[Opening ENTRIES SHOWN section]

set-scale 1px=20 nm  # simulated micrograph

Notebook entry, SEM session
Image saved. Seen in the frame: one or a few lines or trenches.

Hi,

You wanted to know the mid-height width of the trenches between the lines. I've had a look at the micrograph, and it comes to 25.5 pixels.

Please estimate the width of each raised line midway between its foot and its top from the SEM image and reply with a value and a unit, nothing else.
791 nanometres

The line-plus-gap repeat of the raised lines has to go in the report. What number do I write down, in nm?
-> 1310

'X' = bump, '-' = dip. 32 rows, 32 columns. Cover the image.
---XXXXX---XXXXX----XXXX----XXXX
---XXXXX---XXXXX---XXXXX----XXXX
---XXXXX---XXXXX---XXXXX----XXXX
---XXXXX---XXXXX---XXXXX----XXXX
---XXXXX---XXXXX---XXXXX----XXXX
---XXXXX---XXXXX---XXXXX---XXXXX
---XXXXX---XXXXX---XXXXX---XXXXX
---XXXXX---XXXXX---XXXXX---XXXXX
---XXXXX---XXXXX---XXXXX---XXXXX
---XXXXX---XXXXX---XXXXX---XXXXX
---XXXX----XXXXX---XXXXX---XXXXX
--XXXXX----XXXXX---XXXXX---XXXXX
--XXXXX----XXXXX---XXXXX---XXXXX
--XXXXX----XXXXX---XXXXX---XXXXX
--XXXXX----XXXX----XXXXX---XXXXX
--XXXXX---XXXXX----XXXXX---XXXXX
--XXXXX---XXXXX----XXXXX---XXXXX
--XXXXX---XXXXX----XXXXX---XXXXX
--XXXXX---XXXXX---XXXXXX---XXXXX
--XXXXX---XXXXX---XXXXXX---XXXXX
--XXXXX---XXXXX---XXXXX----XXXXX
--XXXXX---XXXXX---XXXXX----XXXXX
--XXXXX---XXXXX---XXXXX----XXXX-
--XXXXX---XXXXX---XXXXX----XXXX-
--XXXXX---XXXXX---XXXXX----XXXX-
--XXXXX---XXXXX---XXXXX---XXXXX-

[Closing ENTRIES SHOWN section]

| ASSIGNMENT |
Return exactly the opening lines of the listing above, ending with the line that has "791 nanometres".

| YOUR SOLUTION |
set-scale 1px=20 nm  # simulated micrograph

Notebook entry, SEM session
Image saved. Seen in the frame: one or a few lines or trenches.

Hi,

You wanted to know the mid-height width of the trenches between the lines. I've had a look at the micrograph, and it comes to 25.5 pixels.

Please estimate the width of each raised line midway between its foot and its top from the SEM image and reply with a value and a unit, nothing else.
791 nanometres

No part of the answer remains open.